- [Requirement]: From the first line of the entries below, reproduce everything exactly through the line with "Each band's line", and nothing more.

*****

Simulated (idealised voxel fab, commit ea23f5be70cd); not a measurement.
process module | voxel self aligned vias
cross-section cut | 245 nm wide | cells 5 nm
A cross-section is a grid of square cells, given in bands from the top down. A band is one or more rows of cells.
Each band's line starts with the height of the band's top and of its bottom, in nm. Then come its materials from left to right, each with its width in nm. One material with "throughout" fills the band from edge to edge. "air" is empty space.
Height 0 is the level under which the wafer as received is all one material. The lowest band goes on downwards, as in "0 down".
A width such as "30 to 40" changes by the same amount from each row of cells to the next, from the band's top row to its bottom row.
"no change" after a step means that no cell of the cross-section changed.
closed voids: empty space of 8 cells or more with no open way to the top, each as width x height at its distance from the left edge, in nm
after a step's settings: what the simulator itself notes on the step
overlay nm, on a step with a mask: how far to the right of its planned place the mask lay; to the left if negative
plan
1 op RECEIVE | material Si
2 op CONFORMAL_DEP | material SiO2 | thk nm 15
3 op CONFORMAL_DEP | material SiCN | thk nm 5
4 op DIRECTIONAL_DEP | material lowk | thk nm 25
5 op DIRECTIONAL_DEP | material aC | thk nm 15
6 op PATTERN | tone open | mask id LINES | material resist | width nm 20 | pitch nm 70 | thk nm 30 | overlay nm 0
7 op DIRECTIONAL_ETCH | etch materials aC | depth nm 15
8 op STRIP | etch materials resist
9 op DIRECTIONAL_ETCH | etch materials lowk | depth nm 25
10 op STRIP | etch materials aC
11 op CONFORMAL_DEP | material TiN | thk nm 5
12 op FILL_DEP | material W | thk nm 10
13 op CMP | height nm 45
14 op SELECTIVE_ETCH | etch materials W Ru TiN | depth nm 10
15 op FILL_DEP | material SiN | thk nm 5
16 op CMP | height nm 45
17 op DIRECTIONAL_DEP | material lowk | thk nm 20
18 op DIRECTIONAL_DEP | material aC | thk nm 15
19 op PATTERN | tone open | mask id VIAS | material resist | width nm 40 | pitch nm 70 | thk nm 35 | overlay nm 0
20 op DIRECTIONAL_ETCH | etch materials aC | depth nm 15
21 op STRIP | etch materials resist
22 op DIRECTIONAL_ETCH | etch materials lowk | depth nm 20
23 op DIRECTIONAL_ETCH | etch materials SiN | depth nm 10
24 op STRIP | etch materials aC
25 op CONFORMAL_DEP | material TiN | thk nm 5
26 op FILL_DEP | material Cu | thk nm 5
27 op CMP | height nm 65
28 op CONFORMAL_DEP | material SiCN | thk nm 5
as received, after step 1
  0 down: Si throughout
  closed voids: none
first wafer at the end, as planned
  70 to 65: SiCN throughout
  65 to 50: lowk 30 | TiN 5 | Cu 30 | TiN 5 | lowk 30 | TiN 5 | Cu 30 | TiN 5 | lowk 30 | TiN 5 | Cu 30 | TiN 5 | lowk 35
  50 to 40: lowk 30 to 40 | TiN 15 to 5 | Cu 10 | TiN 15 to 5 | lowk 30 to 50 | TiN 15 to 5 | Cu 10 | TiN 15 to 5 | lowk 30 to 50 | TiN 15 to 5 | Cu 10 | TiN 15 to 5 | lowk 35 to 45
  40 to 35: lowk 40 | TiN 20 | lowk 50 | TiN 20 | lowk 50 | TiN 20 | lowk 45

*****

- [Exercise solution]:
Simulated (idealised voxel fab, commit ea23f5be70cd); not a measurement.
process module | voxel self aligned vias
cross-section cut | 245 nm wide | cells 5 nm
A cross-section is a grid of square cells, given in bands from the top down. A band is one or more rows of cells.
Each band's line starts with the height of the band's top and of its bottom, in nm. Then come its materials from left to right, each with its width in nm. One material with "throughout" fills the band from edge to edge. "air" is empty space.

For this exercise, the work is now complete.